Work order
Make an exact copy of the listing below.

#####
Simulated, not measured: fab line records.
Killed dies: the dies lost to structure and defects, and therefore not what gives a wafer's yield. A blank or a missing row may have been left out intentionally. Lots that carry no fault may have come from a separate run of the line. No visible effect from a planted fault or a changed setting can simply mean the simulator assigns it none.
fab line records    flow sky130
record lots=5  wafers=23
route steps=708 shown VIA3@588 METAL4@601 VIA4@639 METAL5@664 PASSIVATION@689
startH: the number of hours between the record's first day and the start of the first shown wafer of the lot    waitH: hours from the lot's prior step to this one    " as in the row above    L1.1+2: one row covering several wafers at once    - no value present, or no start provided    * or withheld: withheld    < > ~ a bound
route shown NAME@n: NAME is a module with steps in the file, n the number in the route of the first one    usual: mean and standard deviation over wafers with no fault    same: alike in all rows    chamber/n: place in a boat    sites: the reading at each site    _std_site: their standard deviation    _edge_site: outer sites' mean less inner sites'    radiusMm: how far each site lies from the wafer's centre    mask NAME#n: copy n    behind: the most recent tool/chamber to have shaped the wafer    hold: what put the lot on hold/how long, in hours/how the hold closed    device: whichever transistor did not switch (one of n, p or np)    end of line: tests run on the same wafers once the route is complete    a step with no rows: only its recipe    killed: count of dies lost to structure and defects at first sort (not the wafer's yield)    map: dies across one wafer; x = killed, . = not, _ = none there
#####

Exercise solution
Simulated, not measured: fab line records.
Killed dies: the dies lost to structure and defects, and therefore not what gives a wafer's yield. A blank or a missing row may have been left out intentionally. Lots that carry no fault may have come from a separate run of the line. No visible effect from a planted fault or a changed setting can simply mean the simulator assigns it none.
fab line records    flow sky130
record lots=5  wafers=23
route steps=708 shown VIA3@588 METAL4@601 VIA4@639 METAL5@664 PASSIVATION@689
startH: the number of hours between the record's first day and the start of the first shown wafer of the lot    waitH: hours from the lot's prior step to this one    " as in the row above    L1.1+2: one row covering several wafers at once    - no value present, or no start provided    * or withheld: withheld    < > ~ a bound
route shown NAME@n: NAME is a module with steps in the file, n the number in the route of the first one    usual: mean and standard deviation over wafers with no fault    same: alike in all rows    chamber/n: place in a boat    sites: the reading at each site    _std_site: their standard deviation    _edge_site: outer sites' mean less inner sites'    radiusMm: how far each site lies from the wafer's centre    mask NAME#n: copy n    behind: the most recent tool/chamber to have shaped the wafer    hold: what put the lot on hold/how long, in hours/how the hold closed    device: whichever transistor did not switch (one of n, p or np)    end of line: tests run on the same wafers once the route is complete    a step with no rows: only its recipe    killed: count of dies lost to structure and defects at first sort (not the wafer's yield)    map: dies across one wafer; x = killed, . = not, _ = none there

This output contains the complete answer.